◆ Brief
Go through the entries below and print, exactly, the lines starting at the one with "Only some runs" and ending at the one with "328.89 | 290.37 |", keeping both ends and no others.

◆ Record excerpts
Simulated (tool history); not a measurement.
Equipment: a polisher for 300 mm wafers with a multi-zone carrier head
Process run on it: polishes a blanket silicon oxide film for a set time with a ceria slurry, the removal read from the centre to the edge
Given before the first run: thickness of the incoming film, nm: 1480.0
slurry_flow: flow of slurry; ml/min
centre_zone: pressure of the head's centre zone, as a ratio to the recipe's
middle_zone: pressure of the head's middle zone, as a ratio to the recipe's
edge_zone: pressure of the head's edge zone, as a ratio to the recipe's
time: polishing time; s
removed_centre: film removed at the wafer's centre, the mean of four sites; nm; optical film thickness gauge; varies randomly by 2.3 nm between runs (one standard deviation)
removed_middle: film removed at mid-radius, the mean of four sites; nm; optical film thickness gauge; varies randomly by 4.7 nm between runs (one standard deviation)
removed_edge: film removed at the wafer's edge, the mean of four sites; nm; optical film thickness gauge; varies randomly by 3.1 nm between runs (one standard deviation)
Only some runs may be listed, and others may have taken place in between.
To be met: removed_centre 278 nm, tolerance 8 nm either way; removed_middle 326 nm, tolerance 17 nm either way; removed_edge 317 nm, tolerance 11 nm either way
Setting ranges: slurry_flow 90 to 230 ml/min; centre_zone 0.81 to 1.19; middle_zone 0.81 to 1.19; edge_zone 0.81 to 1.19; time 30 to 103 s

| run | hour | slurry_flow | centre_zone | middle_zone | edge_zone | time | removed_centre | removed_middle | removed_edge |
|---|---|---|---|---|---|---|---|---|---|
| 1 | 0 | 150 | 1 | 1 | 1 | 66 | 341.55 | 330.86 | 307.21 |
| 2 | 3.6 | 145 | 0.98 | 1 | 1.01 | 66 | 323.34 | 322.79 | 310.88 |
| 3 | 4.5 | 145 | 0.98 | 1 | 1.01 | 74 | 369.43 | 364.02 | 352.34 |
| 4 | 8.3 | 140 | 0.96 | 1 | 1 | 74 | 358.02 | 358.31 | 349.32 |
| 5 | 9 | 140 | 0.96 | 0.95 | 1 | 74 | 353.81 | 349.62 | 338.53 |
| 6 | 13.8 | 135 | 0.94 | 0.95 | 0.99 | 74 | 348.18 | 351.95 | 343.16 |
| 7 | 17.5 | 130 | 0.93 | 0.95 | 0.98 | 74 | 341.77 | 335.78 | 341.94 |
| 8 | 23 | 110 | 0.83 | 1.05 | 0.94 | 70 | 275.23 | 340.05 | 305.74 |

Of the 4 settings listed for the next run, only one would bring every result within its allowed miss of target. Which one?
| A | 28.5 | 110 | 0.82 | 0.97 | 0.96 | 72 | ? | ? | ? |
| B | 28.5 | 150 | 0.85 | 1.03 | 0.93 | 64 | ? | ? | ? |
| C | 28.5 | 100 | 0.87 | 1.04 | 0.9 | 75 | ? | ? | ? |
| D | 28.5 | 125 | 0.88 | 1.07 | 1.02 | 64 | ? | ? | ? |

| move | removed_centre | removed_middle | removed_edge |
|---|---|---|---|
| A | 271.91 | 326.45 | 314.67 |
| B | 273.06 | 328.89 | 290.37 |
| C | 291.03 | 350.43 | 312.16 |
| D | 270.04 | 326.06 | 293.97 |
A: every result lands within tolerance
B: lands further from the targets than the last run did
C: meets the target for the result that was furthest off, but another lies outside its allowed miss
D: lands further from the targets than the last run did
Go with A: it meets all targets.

◆ Task answer
Only some runs may be listed, and others may have taken place in between.
To be met: removed_centre 278 nm, tolerance 8 nm either way; removed_middle 326 nm, tolerance 17 nm either way; removed_edge 317 nm, tolerance 11 nm either way
Setting ranges: slurry_flow 90 to 230 ml/min; centre_zone 0.81 to 1.19; middle_zone 0.81 to 1.19; edge_zone 0.81 to 1.19; time 30 to 103 s

| run | hour | slurry_flow | centre_zone | middle_zone | edge_zone | time | removed_centre | removed_middle | removed_edge |
|---|---|---|---|---|---|---|---|---|---|
| 1 | 0 | 150 | 1 | 1 | 1 | 66 | 341.55 | 330.86 | 307.21 |
| 2 | 3.6 | 145 | 0.98 | 1 | 1.01 | 66 | 323.34 | 322.79 | 310.88 |
| 3 | 4.5 | 145 | 0.98 | 1 | 1.01 | 74 | 369.43 | 364.02 | 352.34 |
| 4 | 8.3 | 140 | 0.96 | 1 | 1 | 74 | 358.02 | 358.31 | 349.32 |
| 5 | 9 | 140 | 0.96 | 0.95 | 1 | 74 | 353.81 | 349.62 | 338.53 |
| 6 | 13.8 | 135 | 0.94 | 0.95 | 0.99 | 74 | 348.18 | 351.95 | 343.16 |
| 7 | 17.5 | 130 | 0.93 | 0.95 | 0.98 | 74 | 341.77 | 335.78 | 341.94 |
| 8 | 23 | 110 | 0.83 | 1.05 | 0.94 | 70 | 275.23 | 340.05 | 305.74 |

Of the 4 settings listed for the next run, only one would bring every result within its allowed miss of target. Which one?
| A | 28.5 | 110 | 0.82 | 0.97 | 0.96 | 72 | ? | ? | ? |
| B | 28.5 | 150 | 0.85 | 1.03 | 0.93 | 64 | ? | ? | ? |
| C | 28.5 | 100 | 0.87 | 1.04 | 0.9 | 75 | ? | ? | ? |
| D | 28.5 | 125 | 0.88 | 1.07 | 1.02 | 64 | ? | ? | ? |

| move | removed_centre | removed_middle | removed_edge |
|---|---|---|---|
| A | 271.91 | 326.45 | 314.67 |
| B | 273.06 | 328.89 | 290.37 |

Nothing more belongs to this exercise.